#### DATASET EXTRACT:
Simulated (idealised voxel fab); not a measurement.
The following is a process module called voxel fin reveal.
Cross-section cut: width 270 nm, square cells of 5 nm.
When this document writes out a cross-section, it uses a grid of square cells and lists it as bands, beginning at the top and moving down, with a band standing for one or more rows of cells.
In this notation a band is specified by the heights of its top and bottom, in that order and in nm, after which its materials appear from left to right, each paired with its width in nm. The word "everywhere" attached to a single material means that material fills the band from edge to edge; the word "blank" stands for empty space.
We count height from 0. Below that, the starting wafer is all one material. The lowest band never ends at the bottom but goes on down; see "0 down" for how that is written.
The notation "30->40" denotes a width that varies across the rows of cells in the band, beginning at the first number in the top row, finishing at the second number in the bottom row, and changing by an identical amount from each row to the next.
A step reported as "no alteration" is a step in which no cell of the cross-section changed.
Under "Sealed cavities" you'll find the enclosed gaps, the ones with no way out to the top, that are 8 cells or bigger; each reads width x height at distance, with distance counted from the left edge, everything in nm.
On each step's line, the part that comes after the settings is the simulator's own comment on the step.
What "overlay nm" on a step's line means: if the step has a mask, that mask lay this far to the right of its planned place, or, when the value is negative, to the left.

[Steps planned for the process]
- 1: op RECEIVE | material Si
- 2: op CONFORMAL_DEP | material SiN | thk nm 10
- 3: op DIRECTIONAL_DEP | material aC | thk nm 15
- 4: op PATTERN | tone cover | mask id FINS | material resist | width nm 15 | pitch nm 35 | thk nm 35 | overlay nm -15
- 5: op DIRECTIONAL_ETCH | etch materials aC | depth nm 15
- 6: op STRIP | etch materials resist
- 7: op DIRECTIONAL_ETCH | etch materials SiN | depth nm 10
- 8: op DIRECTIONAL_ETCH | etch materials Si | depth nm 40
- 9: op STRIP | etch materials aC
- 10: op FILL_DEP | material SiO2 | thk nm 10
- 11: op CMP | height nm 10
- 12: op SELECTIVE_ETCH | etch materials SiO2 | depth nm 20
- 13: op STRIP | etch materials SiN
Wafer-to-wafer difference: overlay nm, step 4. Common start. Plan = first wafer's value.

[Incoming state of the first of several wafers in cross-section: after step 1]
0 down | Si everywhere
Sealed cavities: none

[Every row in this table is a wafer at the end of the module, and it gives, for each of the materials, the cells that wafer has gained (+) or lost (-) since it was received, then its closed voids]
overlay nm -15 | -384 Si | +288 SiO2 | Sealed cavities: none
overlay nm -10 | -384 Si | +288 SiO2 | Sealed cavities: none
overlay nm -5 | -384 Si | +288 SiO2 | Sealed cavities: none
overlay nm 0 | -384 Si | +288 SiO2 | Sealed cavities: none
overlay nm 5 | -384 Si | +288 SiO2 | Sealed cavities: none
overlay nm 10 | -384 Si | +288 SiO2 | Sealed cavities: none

#### WORK INSTRUCTION:
Exact duplication is required for the lines above, from the line that contains "- 9: op STRIP | etch materials aC" to the line that contains "Wafer-to-wafer difference: overlay", inclusive; omit all others.

#### WRITTEN SOLUTION:
- 9: op STRIP | etch materials aC
- 10: op FILL_DEP | material SiO2 | thk nm 10
- 11: op CMP | height nm 10
- 12: op SELECTIVE_ETCH | etch materials SiO2 | depth nm 20
- 13: op STRIP | etch materials SiN
Wafer-to-wafer difference: overlay nm, step 4. Common start. Plan = first wafer's value.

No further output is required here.